▶ _Record set_:
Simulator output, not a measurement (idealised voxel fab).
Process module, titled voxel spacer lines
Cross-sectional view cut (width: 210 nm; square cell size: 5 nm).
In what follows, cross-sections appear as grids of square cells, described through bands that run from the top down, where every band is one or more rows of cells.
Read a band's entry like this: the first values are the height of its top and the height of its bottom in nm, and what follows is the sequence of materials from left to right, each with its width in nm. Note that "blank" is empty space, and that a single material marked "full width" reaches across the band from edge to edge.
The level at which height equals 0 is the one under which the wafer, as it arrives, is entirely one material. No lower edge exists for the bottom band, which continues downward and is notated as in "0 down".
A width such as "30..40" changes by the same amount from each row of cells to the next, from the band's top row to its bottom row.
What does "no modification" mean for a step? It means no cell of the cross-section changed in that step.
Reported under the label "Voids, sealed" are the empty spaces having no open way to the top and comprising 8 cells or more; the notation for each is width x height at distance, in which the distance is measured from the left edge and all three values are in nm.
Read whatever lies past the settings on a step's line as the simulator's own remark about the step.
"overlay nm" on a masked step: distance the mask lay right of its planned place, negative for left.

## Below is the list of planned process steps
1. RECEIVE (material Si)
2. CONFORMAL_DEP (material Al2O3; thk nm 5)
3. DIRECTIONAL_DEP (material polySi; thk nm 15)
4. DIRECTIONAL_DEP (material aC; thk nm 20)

▶ _Work order_:
Go through the data above from its first line and copy each line exactly, stopping once the line with "Read a band's" has been copied.

▶ _Task solution_:
Simulator output, not a measurement (idealised voxel fab).
Process module, titled voxel spacer lines
Cross-sectional view cut (width: 210 nm; square cell size: 5 nm).
In what follows, cross-sections appear as grids of square cells, described through bands that run from the top down, where every band is one or more rows of cells.
Read a band's entry like this: the first values are the height of its top and the height of its bottom in nm, and what follows is the sequence of materials from left to right, each with its width in nm. Note that "blank" is empty space, and that a single material marked "full width" reaches across the band from edge to edge.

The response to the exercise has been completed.